REQUIRED ACTION
Could you restate the whole listing word for word?

········

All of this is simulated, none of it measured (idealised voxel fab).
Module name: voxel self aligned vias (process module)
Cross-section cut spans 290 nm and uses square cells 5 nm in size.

········

EXERCISE SOLUTION
All of this is simulated, none of it measured (idealised voxel fab).
Module name: voxel self aligned vias (process module)
Cross-section cut spans 290 nm and uses square cells 5 nm in size.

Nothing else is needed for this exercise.